### WORK INSTRUCTION
Starting at the top line, return each entry word for word.

### RECORDS SUPPLIED
==========

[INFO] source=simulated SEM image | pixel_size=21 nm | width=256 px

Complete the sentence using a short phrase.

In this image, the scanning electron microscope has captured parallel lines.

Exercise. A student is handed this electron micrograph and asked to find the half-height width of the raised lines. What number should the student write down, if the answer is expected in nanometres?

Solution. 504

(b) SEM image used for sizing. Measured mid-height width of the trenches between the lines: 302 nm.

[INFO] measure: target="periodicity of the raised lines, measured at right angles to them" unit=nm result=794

==========

### TASK OUTPUT
[INFO] source=simulated SEM image | pixel_size=21 nm | width=256 px

Complete the sentence using a short phrase.

In this image, the scanning electron microscope has captured parallel lines.

Exercise. A student is handed this electron micrograph and asked to find the half-height width of the raised lines. What number should the student write down, if the answer is expected in nanometres?

Solution. 504

(b) SEM image used for sizing. Measured mid-height width of the trenches between the lines: 302 nm.

[INFO] measure: target="periodicity of the raised lines, measured at right angles to them" unit=nm result=794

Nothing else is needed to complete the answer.